■ ■ ■ ■ ■

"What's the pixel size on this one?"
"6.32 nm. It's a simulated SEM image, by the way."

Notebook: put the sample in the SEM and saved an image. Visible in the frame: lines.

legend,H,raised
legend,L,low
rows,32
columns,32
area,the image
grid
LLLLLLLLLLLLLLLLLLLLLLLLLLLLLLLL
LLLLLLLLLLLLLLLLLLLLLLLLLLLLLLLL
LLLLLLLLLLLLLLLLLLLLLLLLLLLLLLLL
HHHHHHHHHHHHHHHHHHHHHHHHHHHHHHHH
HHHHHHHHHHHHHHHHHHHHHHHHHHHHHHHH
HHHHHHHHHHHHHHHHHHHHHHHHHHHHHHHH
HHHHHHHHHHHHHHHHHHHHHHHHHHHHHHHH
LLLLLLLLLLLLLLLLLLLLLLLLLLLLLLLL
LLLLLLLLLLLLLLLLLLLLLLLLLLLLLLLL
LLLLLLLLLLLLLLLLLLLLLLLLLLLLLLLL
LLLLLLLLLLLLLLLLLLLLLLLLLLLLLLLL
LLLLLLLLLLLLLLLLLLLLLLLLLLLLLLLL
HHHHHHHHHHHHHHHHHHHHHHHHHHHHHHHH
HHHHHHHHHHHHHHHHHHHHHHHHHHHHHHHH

■ ■ ■ ■ ■

__WORK INSTRUCTION__.
Set down every entry exactly as given.

__TASK RESPONSE__.
"What's the pixel size on this one?"
"6.32 nm. It's a simulated SEM image, by the way."

Notebook: put the sample in the SEM and saved an image. Visible in the frame: lines.

legend,H,raised
legend,L,low
rows,32
columns,32
area,the image
grid
LLLLLLLLLLLLLLLLLLLLLLLLLLLLLLLL
LLLLLLLLLLLLLLLLLLLLLLLLLLLLLLLL
LLLLLLLLLLLLLLLLLLLLLLLLLLLLLLLL
HHHHHHHHHHHHHHHHHHHHHHHHHHHHHHHH
HHHHHHHHHHHHHHHHHHHHHHHHHHHHHHHH
HHHHHHHHHHHHHHHHHHHHHHHHHHHHHHHH
HHHHHHHHHHHHHHHHHHHHHHHHHHHHHHHH
LLLLLLLLLLLLLLLLLLLLLLLLLLLLLLLL
LLLLLLLLLLLLLLLLLLLLLLLLLLLLLLLL
LLLLLLLLLLLLLLLLLLLLLLLLLLLLLLLL
LLLLLLLLLLLLLLLLLLLLLLLLLLLLLLLL
LLLLLLLLLLLLLLLLLLLLLLLLLLLLLLLL
HHHHHHHHHHHHHHHHHHHHHHHHHHHHHHHH
HHHHHHHHHHHHHHHHHHHHHHHHHHHHHHHH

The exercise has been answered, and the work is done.